══════════

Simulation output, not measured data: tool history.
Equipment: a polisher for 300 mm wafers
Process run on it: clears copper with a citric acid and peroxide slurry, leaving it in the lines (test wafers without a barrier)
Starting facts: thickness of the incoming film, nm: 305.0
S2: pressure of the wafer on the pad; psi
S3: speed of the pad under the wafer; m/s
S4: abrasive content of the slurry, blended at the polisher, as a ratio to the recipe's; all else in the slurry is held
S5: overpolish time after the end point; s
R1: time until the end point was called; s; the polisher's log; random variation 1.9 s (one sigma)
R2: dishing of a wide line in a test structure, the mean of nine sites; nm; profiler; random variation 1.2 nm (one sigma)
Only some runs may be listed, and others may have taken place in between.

══════════

- WORK TASK -
Would you reproduce the full listing without changing a single word?

- TASK RESULT -
Simulation output, not measured data: tool history.
Equipment: a polisher for 300 mm wafers
Process run on it: clears copper with a citric acid and peroxide slurry, leaving it in the lines (test wafers without a barrier)
Starting facts: thickness of the incoming film, nm: 305.0
S2: pressure of the wafer on the pad; psi
S3: speed of the pad under the wafer; m/s
S4: abrasive content of the slurry, blended at the polisher, as a ratio to the recipe's; all else in the slurry is held
S5: overpolish time after the end point; s
R1: time until the end point was called; s; the polisher's log; random variation 1.9 s (one sigma)
R2: dishing of a wide line in a test structure, the mean of nine sites; nm; profiler; random variation 1.2 nm (one sigma)
Only some runs may be listed, and others may have taken place in between.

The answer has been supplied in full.